Activity: Write out once more the lines running from the top of the entries below to the line with "For reference, the", both ends included.

——————————

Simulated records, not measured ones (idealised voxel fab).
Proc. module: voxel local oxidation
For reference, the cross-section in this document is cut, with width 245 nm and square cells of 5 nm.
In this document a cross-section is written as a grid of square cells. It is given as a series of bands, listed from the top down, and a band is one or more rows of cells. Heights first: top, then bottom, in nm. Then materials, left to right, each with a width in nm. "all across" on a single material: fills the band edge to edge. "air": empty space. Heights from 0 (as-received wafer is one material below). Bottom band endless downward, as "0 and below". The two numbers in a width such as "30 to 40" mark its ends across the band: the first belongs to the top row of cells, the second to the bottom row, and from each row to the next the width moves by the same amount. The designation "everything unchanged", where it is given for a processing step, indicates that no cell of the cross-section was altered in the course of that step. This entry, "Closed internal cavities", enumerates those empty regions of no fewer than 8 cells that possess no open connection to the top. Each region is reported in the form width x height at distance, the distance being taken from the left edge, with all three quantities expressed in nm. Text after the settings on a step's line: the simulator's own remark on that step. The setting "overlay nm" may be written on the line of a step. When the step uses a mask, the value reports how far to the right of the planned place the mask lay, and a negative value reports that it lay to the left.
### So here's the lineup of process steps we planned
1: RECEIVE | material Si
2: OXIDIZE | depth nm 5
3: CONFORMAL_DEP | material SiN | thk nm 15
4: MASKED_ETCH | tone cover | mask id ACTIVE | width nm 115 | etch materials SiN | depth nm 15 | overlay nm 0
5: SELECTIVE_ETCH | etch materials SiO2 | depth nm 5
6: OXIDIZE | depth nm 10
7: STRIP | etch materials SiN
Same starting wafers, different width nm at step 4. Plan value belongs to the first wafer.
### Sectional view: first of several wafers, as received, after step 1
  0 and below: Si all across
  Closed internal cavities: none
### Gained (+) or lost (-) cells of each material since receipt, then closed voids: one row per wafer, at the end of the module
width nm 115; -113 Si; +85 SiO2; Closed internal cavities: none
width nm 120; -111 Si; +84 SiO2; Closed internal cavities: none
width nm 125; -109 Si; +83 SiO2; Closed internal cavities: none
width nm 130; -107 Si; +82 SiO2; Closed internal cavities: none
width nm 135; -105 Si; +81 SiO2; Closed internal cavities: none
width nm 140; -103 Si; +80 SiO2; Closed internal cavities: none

——————————

Answer box:
Simulated records, not measured ones (idealised voxel fab).
Proc. module: voxel local oxidation
For reference, the cross-section in this document is cut, with width 245 nm and square cells of 5 nm.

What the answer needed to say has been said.